◆ **Record set**
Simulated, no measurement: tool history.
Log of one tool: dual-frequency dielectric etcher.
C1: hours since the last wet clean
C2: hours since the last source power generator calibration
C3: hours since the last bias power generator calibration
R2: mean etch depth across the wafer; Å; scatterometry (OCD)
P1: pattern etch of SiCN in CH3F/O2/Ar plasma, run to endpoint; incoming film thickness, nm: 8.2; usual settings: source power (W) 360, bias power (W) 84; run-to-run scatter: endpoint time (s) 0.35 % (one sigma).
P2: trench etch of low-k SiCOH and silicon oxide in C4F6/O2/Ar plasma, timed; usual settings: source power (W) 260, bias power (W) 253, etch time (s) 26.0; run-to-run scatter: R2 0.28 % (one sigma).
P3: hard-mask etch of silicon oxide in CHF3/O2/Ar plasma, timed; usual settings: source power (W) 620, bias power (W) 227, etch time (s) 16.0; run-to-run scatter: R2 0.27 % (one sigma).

◆ **Work task**
Copy the records exactly.

◆ **Exercise answer**
Simulated, no measurement: tool history.
Log of one tool: dual-frequency dielectric etcher.
C1: hours since the last wet clean
C2: hours since the last source power generator calibration
C3: hours since the last bias power generator calibration
R2: mean etch depth across the wafer; Å; scatterometry (OCD)
P1: pattern etch of SiCN in CH3F/O2/Ar plasma, run to endpoint; incoming film thickness, nm: 8.2; usual settings: source power (W) 360, bias power (W) 84; run-to-run scatter: endpoint time (s) 0.35 % (one sigma).
P2: trench etch of low-k SiCOH and silicon oxide in C4F6/O2/Ar plasma, timed; usual settings: source power (W) 260, bias power (W) 253, etch time (s) 26.0; run-to-run scatter: R2 0.28 % (one sigma).
P3: hard-mask etch of silicon oxide in CHF3/O2/Ar plasma, timed; usual settings: source power (W) 620, bias power (W) 227, etch time (s) 16.0; run-to-run scatter: R2 0.27 % (one sigma).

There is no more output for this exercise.